WORK ORDER: Restate the full set of records exactly, word for word.

DATA FOR REVIEW:
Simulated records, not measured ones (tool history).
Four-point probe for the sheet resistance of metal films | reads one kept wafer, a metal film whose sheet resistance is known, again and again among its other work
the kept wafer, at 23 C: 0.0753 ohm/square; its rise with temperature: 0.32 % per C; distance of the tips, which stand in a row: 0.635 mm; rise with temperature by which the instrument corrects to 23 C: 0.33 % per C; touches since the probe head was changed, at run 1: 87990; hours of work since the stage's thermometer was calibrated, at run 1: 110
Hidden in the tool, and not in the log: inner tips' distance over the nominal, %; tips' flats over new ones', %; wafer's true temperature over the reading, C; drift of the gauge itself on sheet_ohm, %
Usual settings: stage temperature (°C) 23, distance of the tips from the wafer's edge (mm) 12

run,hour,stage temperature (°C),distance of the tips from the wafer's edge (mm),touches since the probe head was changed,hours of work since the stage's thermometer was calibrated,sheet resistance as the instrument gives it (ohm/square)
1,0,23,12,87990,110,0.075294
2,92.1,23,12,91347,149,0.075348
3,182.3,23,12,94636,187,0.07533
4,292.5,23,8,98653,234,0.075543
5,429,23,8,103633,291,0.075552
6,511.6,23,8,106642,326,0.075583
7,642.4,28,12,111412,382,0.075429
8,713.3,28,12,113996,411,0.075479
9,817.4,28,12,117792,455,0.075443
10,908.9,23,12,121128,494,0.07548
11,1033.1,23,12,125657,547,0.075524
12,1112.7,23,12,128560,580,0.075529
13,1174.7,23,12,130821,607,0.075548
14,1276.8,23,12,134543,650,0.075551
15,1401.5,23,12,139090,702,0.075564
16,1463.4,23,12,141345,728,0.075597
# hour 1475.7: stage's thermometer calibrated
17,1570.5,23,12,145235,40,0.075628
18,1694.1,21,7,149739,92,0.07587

TASK OUTPUT:
Simulated records, not measured ones (tool history).
Four-point probe for the sheet resistance of metal films | reads one kept wafer, a metal film whose sheet resistance is known, again and again among its other work
the kept wafer, at 23 C: 0.0753 ohm/square; its rise with temperature: 0.32 % per C; distance of the tips, which stand in a row: 0.635 mm; rise with temperature by which the instrument corrects to 23 C: 0.33 % per C; touches since the probe head was changed, at run 1: 87990; hours of work since the stage's thermometer was calibrated, at run 1: 110
Hidden in the tool, and not in the log: inner tips' distance over the nominal, %; tips' flats over new ones', %; wafer's true temperature over the reading, C; drift of the gauge itself on sheet_ohm, %
Usual settings: stage temperature (°C) 23, distance of the tips from the wafer's edge (mm) 12

run,hour,stage temperature (°C),distance of the tips from the wafer's edge (mm),touches since the probe head was changed,hours of work since the stage's thermometer was calibrated,sheet resistance as the instrument gives it (ohm/square)
1,0,23,12,87990,110,0.075294
2,92.1,23,12,91347,149,0.075348
3,182.3,23,12,94636,187,0.07533
4,292.5,23,8,98653,234,0.075543
5,429,23,8,103633,291,0.075552
6,511.6,23,8,106642,326,0.075583
7,642.4,28,12,111412,382,0.075429
8,713.3,28,12,113996,411,0.075479
9,817.4,28,12,117792,455,0.075443
10,908.9,23,12,121128,494,0.07548
11,1033.1,23,12,125657,547,0.075524
12,1112.7,23,12,128560,580,0.075529
13,1174.7,23,12,130821,607,0.075548
14,1276.8,23,12,134543,650,0.075551
15,1401.5,23,12,139090,702,0.075564
16,1463.4,23,12,141345,728,0.075597
# hour 1475.7: stage's thermometer calibrated
17,1570.5,23,12,145235,40,0.075628
18,1694.1,21,7,149739,92,0.07587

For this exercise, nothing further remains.